__Work request__.
Up to and including the line with "Killed dies count", return every line from the start of the entries below exactly.

__Stored data__.
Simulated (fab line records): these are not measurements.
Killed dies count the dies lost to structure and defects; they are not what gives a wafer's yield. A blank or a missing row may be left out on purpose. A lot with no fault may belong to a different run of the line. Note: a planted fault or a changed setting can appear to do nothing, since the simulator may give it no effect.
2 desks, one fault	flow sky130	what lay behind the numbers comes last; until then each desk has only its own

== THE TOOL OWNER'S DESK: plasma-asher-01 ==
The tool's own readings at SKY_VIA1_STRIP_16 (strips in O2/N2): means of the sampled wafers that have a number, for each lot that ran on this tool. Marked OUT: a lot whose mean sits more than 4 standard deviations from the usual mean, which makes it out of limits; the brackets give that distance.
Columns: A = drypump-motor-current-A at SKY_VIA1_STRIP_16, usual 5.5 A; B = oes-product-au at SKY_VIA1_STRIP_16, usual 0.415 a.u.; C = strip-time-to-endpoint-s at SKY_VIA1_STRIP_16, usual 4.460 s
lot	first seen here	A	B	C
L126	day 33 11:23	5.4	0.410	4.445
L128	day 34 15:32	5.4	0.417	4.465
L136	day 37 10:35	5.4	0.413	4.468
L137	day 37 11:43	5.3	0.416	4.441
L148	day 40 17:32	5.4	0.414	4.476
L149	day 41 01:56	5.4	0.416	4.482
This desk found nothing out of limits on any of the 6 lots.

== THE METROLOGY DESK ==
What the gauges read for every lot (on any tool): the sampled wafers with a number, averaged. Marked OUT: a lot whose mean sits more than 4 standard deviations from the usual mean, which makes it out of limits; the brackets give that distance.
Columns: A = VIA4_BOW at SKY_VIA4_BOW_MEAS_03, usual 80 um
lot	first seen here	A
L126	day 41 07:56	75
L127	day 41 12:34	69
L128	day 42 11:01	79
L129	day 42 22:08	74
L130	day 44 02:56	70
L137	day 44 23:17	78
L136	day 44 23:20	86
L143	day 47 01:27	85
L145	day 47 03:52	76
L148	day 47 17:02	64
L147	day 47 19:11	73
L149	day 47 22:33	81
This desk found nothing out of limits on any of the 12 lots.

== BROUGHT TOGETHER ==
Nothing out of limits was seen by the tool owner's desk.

__Task answer__.
Simulated (fab line records): these are not measurements.
Killed dies count the dies lost to structure and defects; they are not what gives a wafer's yield. A blank or a missing row may be left out on purpose. A lot with no fault may belong to a different run of the line. Note: a planted fault or a changed setting can appear to do nothing, since the simulator may give it no effect.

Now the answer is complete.